ASSIGNMENT:
Go through the listing and write out each line exactly.

STUDY MATERIAL:
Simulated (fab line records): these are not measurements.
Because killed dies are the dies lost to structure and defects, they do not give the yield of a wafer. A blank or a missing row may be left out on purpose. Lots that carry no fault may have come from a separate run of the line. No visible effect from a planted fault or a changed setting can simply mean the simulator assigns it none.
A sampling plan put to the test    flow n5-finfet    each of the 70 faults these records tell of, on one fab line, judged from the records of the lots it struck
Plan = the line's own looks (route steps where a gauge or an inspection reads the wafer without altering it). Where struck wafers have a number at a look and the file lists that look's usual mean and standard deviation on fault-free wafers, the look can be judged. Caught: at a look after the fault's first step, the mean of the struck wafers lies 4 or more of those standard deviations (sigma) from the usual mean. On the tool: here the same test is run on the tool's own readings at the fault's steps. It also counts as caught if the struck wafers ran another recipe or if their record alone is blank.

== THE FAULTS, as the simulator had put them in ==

ANSWER SECTION:
Simulated (fab line records): these are not measurements.
Because killed dies are the dies lost to structure and defects, they do not give the yield of a wafer. A blank or a missing row may be left out on purpose. Lots that carry no fault may have come from a separate run of the line. No visible effect from a planted fault or a changed setting can simply mean the simulator assigns it none.
A sampling plan put to the test    flow n5-finfet    each of the 70 faults these records tell of, on one fab line, judged from the records of the lots it struck
Plan = the line's own looks (route steps where a gauge or an inspection reads the wafer without altering it). Where struck wafers have a number at a look and the file lists that look's usual mean and standard deviation on fault-free wafers, the look can be judged. Caught: at a look after the fault's first step, the mean of the struck wafers lies 4 or more of those standard deviations (sigma) from the usual mean. On the tool: here the same test is run on the tool's own readings at the fault's steps. It also counts as caught if the struck wafers ran another recipe or if their record alone is blank.

== THE FAULTS, as the simulator had put them in ==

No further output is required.